### DATA
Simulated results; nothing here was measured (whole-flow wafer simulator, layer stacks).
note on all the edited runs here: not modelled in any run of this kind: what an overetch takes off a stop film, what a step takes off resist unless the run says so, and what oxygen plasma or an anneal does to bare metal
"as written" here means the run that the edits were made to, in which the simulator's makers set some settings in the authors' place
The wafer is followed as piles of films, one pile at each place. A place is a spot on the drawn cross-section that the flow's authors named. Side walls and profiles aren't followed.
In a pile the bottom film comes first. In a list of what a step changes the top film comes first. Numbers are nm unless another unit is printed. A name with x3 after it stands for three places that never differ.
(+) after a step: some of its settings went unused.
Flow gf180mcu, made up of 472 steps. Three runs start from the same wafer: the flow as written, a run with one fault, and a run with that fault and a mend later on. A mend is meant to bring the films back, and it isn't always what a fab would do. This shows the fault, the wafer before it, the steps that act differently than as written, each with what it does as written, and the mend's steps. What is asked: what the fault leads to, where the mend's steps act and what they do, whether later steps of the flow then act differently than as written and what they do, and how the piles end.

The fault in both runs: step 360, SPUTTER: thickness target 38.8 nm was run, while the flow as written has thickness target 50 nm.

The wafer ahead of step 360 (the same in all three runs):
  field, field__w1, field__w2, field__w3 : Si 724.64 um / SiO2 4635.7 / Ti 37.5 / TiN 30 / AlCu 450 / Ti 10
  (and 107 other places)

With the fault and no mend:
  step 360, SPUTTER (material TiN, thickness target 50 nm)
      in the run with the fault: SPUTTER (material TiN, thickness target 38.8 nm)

### WORK TASK
The records shown above are to be retyped exactly, with none omitted.

### TASK ANSWER
Simulated results; nothing here was measured (whole-flow wafer simulator, layer stacks).
note on all the edited runs here: not modelled in any run of this kind: what an overetch takes off a stop film, what a step takes off resist unless the run says so, and what oxygen plasma or an anneal does to bare metal
"as written" here means the run that the edits were made to, in which the simulator's makers set some settings in the authors' place
The wafer is followed as piles of films, one pile at each place. A place is a spot on the drawn cross-section that the flow's authors named. Side walls and profiles aren't followed.
In a pile the bottom film comes first. In a list of what a step changes the top film comes first. Numbers are nm unless another unit is printed. A name with x3 after it stands for three places that never differ.
(+) after a step: some of its settings went unused.
Flow gf180mcu, made up of 472 steps. Three runs start from the same wafer: the flow as written, a run with one fault, and a run with that fault and a mend later on. A mend is meant to bring the films back, and it isn't always what a fab would do. This shows the fault, the wafer before it, the steps that act differently than as written, each with what it does as written, and the mend's steps. What is asked: what the fault leads to, where the mend's steps act and what they do, whether later steps of the flow then act differently than as written and what they do, and how the piles end.

The fault in both runs: step 360, SPUTTER: thickness target 38.8 nm was run, while the flow as written has thickness target 50 nm.

The wafer ahead of step 360 (the same in all three runs):
  field, field__w1, field__w2, field__w3 : Si 724.64 um / SiO2 4635.7 / Ti 37.5 / TiN 30 / AlCu 450 / Ti 10
  (and 107 other places)

With the fault and no mend:
  step 360, SPUTTER (material TiN, thickness target 50 nm)
      in the run with the fault: SPUTTER (material TiN, thickness target 38.8 nm)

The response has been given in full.